* [WORK ITEM]:
What follows is a listing; restate every line of it word for word.

* [GIVEN INFORMATION]:
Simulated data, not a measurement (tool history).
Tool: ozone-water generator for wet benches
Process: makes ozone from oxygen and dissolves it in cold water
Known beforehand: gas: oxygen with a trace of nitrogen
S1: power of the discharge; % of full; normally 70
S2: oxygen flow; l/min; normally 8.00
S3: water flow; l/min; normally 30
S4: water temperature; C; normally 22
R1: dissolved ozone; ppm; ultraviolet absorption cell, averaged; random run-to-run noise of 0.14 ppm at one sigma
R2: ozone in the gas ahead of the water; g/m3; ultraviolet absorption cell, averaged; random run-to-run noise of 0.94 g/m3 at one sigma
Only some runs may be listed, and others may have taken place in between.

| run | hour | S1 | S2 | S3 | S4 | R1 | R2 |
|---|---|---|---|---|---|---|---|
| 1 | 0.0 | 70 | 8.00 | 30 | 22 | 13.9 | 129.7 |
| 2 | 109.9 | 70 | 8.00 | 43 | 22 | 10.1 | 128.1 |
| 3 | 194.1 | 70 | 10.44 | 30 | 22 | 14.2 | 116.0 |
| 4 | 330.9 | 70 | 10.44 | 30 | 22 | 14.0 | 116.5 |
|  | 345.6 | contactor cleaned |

* [YOUR RESPONSE]:
Simulated data, not a measurement (tool history).
Tool: ozone-water generator for wet benches
Process: makes ozone from oxygen and dissolves it in cold water
Known beforehand: gas: oxygen with a trace of nitrogen
S1: power of the discharge; % of full; normally 70
S2: oxygen flow; l/min; normally 8.00
S3: water flow; l/min; normally 30
S4: water temperature; C; normally 22
R1: dissolved ozone; ppm; ultraviolet absorption cell, averaged; random run-to-run noise of 0.14 ppm at one sigma
R2: ozone in the gas ahead of the water; g/m3; ultraviolet absorption cell, averaged; random run-to-run noise of 0.94 g/m3 at one sigma
Only some runs may be listed, and others may have taken place in between.

| run | hour | S1 | S2 | S3 | S4 | R1 | R2 |
|---|---|---|---|---|---|---|---|
| 1 | 0.0 | 70 | 8.00 | 30 | 22 | 13.9 | 129.7 |
| 2 | 109.9 | 70 | 8.00 | 43 | 22 | 10.1 | 128.1 |
| 3 | 194.1 | 70 | 10.44 | 30 | 22 | 14.2 | 116.0 |
| 4 | 330.9 | 70 | 10.44 | 30 | 22 | 14.0 | 116.5 |
|  | 345.6 | contactor cleaned |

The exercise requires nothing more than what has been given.